EXTRACTED RECORDS =
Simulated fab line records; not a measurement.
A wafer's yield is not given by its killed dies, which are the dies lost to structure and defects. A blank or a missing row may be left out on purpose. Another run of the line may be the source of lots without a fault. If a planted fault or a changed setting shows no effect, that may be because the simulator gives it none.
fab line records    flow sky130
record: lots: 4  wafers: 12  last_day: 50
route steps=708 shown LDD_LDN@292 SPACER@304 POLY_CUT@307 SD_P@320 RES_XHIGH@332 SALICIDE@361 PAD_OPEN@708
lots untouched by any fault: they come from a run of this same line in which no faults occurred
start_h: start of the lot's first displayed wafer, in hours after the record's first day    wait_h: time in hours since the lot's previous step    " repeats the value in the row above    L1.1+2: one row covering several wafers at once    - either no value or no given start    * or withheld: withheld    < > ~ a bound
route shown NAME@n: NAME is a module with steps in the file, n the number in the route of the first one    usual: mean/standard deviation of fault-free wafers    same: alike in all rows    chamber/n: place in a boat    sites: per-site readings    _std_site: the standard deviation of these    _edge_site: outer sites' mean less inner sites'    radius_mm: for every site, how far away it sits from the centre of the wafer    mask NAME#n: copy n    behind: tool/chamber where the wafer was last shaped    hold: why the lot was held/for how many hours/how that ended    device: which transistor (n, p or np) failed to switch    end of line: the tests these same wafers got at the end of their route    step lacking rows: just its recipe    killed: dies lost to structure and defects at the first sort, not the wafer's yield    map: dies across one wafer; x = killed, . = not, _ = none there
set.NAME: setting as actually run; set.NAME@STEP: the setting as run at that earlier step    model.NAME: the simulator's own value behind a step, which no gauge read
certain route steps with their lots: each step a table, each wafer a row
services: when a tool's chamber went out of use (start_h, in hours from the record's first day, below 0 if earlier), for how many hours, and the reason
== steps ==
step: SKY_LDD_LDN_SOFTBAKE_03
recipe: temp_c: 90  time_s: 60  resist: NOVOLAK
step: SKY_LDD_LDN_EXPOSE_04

ASSIGNMENT = After locating the line that contains "record: lots: 4", please copy exactly every line from the start of the records through it, and nothing else.

TASK ANSWER =
Simulated fab line records; not a measurement.
A wafer's yield is not given by its killed dies, which are the dies lost to structure and defects. A blank or a missing row may be left out on purpose. Another run of the line may be the source of lots without a fault. If a planted fault or a changed setting shows no effect, that may be because the simulator gives it none.
fab line records    flow sky130
record: lots: 4  wafers: 12  last_day: 50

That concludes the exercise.